§ **Information supplied**:
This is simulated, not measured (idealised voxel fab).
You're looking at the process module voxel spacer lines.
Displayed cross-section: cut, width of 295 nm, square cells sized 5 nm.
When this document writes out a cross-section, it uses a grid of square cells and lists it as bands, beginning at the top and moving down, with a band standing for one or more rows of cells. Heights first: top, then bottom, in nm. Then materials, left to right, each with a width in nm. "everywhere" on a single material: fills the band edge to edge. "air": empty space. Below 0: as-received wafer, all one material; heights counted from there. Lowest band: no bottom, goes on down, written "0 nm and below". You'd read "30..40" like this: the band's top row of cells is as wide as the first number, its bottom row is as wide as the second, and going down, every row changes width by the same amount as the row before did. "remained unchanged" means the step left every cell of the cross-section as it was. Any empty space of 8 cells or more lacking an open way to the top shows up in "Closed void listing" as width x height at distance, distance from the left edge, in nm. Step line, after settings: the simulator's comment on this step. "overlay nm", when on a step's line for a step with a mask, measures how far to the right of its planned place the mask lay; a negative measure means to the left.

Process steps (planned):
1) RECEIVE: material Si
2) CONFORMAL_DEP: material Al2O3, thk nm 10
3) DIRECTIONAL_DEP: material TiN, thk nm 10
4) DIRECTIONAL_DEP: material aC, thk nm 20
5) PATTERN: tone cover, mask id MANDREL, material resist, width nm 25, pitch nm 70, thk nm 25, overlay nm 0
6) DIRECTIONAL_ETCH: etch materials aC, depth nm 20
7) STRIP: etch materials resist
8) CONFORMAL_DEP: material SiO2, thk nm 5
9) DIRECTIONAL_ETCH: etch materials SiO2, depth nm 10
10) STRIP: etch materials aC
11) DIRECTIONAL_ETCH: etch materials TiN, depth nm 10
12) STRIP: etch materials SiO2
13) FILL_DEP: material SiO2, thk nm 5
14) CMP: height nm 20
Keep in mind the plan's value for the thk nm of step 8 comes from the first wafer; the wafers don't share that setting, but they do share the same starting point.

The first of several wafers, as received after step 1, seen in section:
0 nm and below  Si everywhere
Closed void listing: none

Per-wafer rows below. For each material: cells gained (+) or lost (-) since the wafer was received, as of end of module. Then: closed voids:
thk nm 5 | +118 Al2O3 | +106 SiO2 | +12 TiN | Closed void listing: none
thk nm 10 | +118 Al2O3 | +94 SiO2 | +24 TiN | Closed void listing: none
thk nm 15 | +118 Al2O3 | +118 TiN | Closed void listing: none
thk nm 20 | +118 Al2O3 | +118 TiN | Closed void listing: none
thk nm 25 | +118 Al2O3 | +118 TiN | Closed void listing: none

§ **Task item**: Quote the listing word for word from its first line through the line in which "Displayed cross-section: cut, width" appears.

§ **Exercise solution**:
This is simulated, not measured (idealised voxel fab).
You're looking at the process module voxel spacer lines.
Displayed cross-section: cut, width of 295 nm, square cells sized 5 nm.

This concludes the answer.